◆ REQUIREMENT:
Each entry below must appear in the output exactly as written.

◆ RECORDS PROVIDED:
/---
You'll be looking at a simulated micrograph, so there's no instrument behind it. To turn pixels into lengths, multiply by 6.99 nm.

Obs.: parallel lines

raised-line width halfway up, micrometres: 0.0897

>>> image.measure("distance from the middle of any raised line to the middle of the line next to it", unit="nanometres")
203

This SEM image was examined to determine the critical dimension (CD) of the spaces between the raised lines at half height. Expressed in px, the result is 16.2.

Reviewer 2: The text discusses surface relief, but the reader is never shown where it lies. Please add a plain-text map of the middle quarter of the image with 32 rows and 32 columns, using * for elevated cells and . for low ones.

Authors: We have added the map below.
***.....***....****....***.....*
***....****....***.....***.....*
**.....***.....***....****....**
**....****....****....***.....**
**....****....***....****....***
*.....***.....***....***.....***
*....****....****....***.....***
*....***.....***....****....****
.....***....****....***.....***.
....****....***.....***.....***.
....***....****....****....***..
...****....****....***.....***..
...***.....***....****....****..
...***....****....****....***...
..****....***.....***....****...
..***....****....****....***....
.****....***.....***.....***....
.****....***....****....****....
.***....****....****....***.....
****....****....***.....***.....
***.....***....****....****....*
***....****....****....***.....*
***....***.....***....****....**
\---

◆ TASK SOLUTION:
You'll be looking at a simulated micrograph, so there's no instrument behind it. To turn pixels into lengths, multiply by 6.99 nm.

Obs.: parallel lines

raised-line width halfway up, micrometres: 0.0897

>>> image.measure("distance from the middle of any raised line to the middle of the line next to it", unit="nanometres")
203

This SEM image was examined to determine the critical dimension (CD) of the spaces between the raised lines at half height. Expressed in px, the result is 16.2.

Reviewer 2: The text discusses surface relief, but the reader is never shown where it lies. Please add a plain-text map of the middle quarter of the image with 32 rows and 32 columns, using * for elevated cells and . for low ones.

Authors: We have added the map below.
***.....***....****....***.....*
***....****....***.....***.....*
**.....***.....***....****....**
**....****....****....***.....**
**....****....***....****....***
*.....***.....***....***.....***
*....****....****....***.....***
*....***.....***....****....****
.....***....****....***.....***.
....****....***.....***.....***.
....***....****....****....***..
...****....****....***.....***..
...***.....***....****....****..
...***....****....****....***...
..****....***.....***....****...
..***....****....****....***....
.****....***.....***.....***....
.****....***....****....****....
.***....****....****....***.....
****....****....***.....***.....
***.....***....****....****....*
***....****....****....***.....*
***....***.....***....****....**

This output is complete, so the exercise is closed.